- Opening Delimiter -
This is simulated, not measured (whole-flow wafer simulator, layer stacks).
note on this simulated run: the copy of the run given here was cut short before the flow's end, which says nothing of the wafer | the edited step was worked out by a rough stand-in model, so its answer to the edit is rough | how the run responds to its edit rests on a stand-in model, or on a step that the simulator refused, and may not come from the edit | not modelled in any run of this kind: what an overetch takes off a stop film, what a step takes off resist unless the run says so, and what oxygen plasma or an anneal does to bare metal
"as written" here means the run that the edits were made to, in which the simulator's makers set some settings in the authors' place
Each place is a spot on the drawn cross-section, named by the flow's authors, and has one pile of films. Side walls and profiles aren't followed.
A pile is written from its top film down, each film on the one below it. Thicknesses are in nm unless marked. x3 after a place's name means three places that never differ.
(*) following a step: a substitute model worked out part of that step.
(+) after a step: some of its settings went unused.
- Closing Delimiter -

### REQUIREMENT
Could you repeat the listing above, exactly as it is shown?

### WRITTEN REPLY
This is simulated, not measured (whole-flow wafer simulator, layer stacks).
note on this simulated run: the copy of the run given here was cut short before the flow's end, which says nothing of the wafer | the edited step was worked out by a rough stand-in model, so its answer to the edit is rough | how the run responds to its edit rests on a stand-in model, or on a step that the simulator refused, and may not come from the edit | not modelled in any run of this kind: what an overetch takes off a stop film, what a step takes off resist unless the run says so, and what oxygen plasma or an anneal does to bare metal
"as written" here means the run that the edits were made to, in which the simulator's makers set some settings in the authors' place
Each place is a spot on the drawn cross-section, named by the flow's authors, and has one pile of films. Side walls and profiles aren't followed.
A pile is written from its top film down, each film on the one below it. Thicknesses are in nm unless marked. x3 after a place's name means three places that never differ.
(*) following a step: a substitute model worked out part of that step.
(+) after a step: some of its settings went unused.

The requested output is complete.